What is needed is an exact printout of all the data.

☆ ☆ ☆ ☆ ☆ ☆ ☆

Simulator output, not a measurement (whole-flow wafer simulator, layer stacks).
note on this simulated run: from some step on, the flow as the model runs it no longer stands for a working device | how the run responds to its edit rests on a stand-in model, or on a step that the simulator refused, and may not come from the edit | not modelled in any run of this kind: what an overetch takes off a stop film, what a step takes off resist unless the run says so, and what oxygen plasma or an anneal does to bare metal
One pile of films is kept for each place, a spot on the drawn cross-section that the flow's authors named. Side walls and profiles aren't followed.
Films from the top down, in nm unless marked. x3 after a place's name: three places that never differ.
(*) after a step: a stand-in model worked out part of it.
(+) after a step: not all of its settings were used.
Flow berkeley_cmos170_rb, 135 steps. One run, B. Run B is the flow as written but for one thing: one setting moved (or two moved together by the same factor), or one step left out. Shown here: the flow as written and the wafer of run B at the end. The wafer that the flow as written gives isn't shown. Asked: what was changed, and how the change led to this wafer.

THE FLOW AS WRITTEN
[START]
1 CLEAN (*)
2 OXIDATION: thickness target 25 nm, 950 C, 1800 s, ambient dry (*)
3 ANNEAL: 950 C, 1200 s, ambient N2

☆ ☆ ☆ ☆ ☆ ☆ ☆

### Written solution
Simulator output, not a measurement (whole-flow wafer simulator, layer stacks).
note on this simulated run: from some step on, the flow as the model runs it no longer stands for a working device | how the run responds to its edit rests on a stand-in model, or on a step that the simulator refused, and may not come from the edit | not modelled in any run of this kind: what an overetch takes off a stop film, what a step takes off resist unless the run says so, and what oxygen plasma or an anneal does to bare metal
One pile of films is kept for each place, a spot on the drawn cross-section that the flow's authors named. Side walls and profiles aren't followed.
Films from the top down, in nm unless marked. x3 after a place's name: three places that never differ.
(*) after a step: a stand-in model worked out part of it.
(+) after a step: not all of its settings were used.
Flow berkeley_cmos170_rb, 135 steps. One run, B. Run B is the flow as written but for one thing: one setting moved (or two moved together by the same factor), or one step left out. Shown here: the flow as written and the wafer of run B at the end. The wafer that the flow as written gives isn't shown. Asked: what was changed, and how the change led to this wafer.

THE FLOW AS WRITTEN
[START]
1 CLEAN (*)
2 OXIDATION: thickness target 25 nm, 950 C, 1800 s, ambient dry (*)
3 ANNEAL: 950 C, 1200 s, ambient N2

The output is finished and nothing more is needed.